INPUT DATA>
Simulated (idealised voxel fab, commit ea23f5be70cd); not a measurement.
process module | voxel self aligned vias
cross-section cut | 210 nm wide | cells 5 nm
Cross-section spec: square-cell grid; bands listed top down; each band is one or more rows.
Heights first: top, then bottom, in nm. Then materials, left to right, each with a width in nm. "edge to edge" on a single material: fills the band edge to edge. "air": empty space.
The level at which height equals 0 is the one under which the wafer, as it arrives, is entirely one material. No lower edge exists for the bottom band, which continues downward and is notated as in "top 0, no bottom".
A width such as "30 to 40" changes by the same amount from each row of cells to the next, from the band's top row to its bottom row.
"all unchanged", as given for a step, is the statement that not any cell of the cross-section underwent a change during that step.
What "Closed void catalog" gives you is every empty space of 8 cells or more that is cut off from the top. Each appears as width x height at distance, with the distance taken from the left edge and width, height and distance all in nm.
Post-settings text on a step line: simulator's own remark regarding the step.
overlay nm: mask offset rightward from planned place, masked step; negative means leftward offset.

REQUIRED ACTION>
Please reproduce the records above in their entirety, exactly as given.

WRITTEN SOLUTION>
Simulated (idealised voxel fab, commit ea23f5be70cd); not a measurement.
process module | voxel self aligned vias
cross-section cut | 210 nm wide | cells 5 nm
Cross-section spec: square-cell grid; bands listed top down; each band is one or more rows.
Heights first: top, then bottom, in nm. Then materials, left to right, each with a width in nm. "edge to edge" on a single material: fills the band edge to edge. "air": empty space.
The level at which height equals 0 is the one under which the wafer, as it arrives, is entirely one material. No lower edge exists for the bottom band, which continues downward and is notated as in "top 0, no bottom".
A width such as "30 to 40" changes by the same amount from each row of cells to the next, from the band's top row to its bottom row.
"all unchanged", as given for a step, is the statement that not any cell of the cross-section underwent a change during that step.
What "Closed void catalog" gives you is every empty space of 8 cells or more that is cut off from the top. Each appears as width x height at distance, with the distance taken from the left edge and width, height and distance all in nm.
Post-settings text on a step line: simulator's own remark regarding the step.
overlay nm: mask offset rightward from planned place, masked step; negative means leftward offset.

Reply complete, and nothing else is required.